━━━ ENTRIES SUPPLIED
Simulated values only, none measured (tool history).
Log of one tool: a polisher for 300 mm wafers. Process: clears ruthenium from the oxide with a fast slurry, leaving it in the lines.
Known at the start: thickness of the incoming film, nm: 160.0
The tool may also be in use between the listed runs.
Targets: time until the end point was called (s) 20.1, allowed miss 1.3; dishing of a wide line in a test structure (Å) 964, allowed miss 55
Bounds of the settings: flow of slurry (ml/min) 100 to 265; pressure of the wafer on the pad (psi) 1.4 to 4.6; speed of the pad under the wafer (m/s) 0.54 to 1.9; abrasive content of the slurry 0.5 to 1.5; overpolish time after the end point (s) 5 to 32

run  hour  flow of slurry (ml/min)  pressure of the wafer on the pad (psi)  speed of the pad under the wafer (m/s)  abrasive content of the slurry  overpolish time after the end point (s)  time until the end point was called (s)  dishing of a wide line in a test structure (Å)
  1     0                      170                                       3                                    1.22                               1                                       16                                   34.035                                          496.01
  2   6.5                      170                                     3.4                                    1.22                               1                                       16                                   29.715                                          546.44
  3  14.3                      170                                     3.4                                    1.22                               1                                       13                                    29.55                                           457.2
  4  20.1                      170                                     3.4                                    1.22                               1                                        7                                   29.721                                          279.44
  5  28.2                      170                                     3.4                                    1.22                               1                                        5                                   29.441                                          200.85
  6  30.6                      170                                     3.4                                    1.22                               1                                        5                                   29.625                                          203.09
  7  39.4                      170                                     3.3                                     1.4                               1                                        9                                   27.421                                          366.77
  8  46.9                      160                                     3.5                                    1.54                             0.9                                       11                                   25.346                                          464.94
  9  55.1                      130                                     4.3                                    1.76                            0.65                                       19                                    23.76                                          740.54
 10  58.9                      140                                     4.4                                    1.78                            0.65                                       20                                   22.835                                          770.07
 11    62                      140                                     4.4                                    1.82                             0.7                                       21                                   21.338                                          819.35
━━━━━━

TASK ITEM:
Leave out every line above except those from the line with "The tool may" up to and including the line with "Bounds of the", and copy those exactly.

EXERCISE SOLUTION:
The tool may also be in use between the listed runs.
Targets: time until the end point was called (s) 20.1, allowed miss 1.3; dishing of a wide line in a test structure (Å) 964, allowed miss 55
Bounds of the settings: flow of slurry (ml/min) 100 to 265; pressure of the wafer on the pad (psi) 1.4 to 4.6; speed of the pad under the wafer (m/s) 0.54 to 1.9; abrasive content of the slurry 0.5 to 1.5; overpolish time after the end point (s) 5 to 32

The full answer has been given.